Work item:
Below is a listing from which only part is wanted; return exactly the lines from the one with "S2: distance of" up to and including the one with "R1: sheet resistance".

Data shown:
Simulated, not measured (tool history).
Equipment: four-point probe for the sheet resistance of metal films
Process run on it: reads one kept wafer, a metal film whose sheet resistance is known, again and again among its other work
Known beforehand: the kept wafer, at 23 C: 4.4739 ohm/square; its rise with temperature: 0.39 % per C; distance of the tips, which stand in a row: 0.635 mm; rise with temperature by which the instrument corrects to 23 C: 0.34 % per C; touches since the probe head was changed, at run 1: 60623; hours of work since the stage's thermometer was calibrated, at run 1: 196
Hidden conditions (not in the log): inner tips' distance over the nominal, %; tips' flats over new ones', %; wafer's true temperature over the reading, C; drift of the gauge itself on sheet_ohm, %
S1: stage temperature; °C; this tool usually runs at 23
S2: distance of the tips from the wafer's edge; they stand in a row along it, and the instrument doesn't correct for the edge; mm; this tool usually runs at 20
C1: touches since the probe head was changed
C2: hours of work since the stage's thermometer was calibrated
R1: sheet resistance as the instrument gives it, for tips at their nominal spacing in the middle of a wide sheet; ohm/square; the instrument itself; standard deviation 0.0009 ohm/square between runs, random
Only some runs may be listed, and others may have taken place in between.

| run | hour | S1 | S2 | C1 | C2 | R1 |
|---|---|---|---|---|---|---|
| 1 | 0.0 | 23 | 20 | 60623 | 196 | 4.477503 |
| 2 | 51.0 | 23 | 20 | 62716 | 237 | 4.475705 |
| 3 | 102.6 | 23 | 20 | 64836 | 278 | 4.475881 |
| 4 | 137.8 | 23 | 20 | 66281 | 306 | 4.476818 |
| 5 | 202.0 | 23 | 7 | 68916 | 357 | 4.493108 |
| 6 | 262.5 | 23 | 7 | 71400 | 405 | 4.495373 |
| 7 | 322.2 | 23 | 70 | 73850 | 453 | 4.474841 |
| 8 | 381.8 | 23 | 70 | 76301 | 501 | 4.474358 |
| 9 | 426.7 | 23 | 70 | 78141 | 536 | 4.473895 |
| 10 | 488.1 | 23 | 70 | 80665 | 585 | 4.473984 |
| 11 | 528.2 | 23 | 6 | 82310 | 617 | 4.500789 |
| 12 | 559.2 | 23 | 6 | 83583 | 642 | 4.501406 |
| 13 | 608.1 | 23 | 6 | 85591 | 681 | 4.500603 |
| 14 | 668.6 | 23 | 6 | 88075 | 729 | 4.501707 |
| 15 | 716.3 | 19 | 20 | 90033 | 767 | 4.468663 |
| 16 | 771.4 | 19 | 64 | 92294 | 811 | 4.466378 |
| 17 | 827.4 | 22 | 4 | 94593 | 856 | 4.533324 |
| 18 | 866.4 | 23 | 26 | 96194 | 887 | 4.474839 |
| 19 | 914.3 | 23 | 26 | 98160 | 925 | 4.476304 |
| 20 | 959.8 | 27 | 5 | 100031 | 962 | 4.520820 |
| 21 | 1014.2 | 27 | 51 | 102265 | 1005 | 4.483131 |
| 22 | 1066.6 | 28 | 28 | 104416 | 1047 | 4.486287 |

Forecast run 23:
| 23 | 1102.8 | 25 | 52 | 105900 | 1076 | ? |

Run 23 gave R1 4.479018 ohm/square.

Solution:
S2: distance of the tips from the wafer's edge; they stand in a row along it, and the instrument doesn't correct for the edge; mm; this tool usually runs at 20
C1: touches since the probe head was changed
C2: hours of work since the stage's thermometer was calibrated
R1: sheet resistance as the instrument gives it, for tips at their nominal spacing in the middle of a wide sheet; ohm/square; the instrument itself; standard deviation 0.0009 ohm/square between runs, random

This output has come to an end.